--- --- ---
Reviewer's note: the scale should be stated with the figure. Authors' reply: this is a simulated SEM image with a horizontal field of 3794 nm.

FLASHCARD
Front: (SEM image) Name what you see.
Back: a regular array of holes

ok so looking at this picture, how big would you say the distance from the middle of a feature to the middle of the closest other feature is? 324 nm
--- --- ---

→ **Action item**:
Beginning with the first line of the listing above, print each line exactly until you have printed the line that contains "Back: a regular array of holes".

→ **Written solution**:
Reviewer's note: the scale should be stated with the figure. Authors' reply: this is a simulated SEM image with a horizontal field of 3794 nm.

FLASHCARD
Front: (SEM image) Name what you see.
Back: a regular array of holes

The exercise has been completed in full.